> [Action item] Reproduce the entire listing below exactly.

[Opening Study material section]
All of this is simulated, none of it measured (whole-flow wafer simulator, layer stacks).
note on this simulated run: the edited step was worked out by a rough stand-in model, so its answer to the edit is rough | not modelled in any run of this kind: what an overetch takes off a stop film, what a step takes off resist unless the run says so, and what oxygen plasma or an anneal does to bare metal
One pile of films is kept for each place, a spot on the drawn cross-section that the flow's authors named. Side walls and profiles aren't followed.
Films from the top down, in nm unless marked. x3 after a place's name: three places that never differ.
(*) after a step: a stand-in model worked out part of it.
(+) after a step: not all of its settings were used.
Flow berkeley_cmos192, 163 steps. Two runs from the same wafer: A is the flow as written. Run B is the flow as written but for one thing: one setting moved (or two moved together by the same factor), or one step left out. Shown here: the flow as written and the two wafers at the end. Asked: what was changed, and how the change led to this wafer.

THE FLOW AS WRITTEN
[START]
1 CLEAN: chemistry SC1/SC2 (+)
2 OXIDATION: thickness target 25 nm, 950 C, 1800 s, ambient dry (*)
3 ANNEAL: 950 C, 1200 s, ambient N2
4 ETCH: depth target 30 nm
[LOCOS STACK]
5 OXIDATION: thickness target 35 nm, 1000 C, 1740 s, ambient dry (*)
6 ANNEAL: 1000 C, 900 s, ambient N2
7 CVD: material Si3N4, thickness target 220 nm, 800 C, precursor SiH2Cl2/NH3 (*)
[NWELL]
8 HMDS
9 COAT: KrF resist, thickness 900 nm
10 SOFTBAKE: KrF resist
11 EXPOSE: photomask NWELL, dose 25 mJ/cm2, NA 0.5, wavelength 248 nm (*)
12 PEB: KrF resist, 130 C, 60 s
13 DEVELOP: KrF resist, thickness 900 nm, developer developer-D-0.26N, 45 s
[Closing Study material section]

> [Exercise response]
All of this is simulated, none of it measured (whole-flow wafer simulator, layer stacks).
note on this simulated run: the edited step was worked out by a rough stand-in model, so its answer to the edit is rough | not modelled in any run of this kind: what an overetch takes off a stop film, what a step takes off resist unless the run says so, and what oxygen plasma or an anneal does to bare metal
One pile of films is kept for each place, a spot on the drawn cross-section that the flow's authors named. Side walls and profiles aren't followed.
Films from the top down, in nm unless marked. x3 after a place's name: three places that never differ.
(*) after a step: a stand-in model worked out part of it.
(+) after a step: not all of its settings were used.
Flow berkeley_cmos192, 163 steps. Two runs from the same wafer: A is the flow as written. Run B is the flow as written but for one thing: one setting moved (or two moved together by the same factor), or one step left out. Shown here: the flow as written and the two wafers at the end. Asked: what was changed, and how the change led to this wafer.

THE FLOW AS WRITTEN
[START]
1 CLEAN: chemistry SC1/SC2 (+)
2 OXIDATION: thickness target 25 nm, 950 C, 1800 s, ambient dry (*)
3 ANNEAL: 950 C, 1200 s, ambient N2
4 ETCH: depth target 30 nm
[LOCOS STACK]
5 OXIDATION: thickness target 35 nm, 1000 C, 1740 s, ambient dry (*)
6 ANNEAL: 1000 C, 900 s, ambient N2
7 CVD: material Si3N4, thickness target 220 nm, 800 C, precursor SiH2Cl2/NH3 (*)
[NWELL]
8 HMDS
9 COAT: KrF resist, thickness 900 nm
10 SOFTBAKE: KrF resist
11 EXPOSE: photomask NWELL, dose 25 mJ/cm2, NA 0.5, wavelength 248 nm (*)
12 PEB: KrF resist, 130 C, 60 s
13 DEVELOP: KrF resist, thickness 900 nm, developer developer-D-0.26N, 45 s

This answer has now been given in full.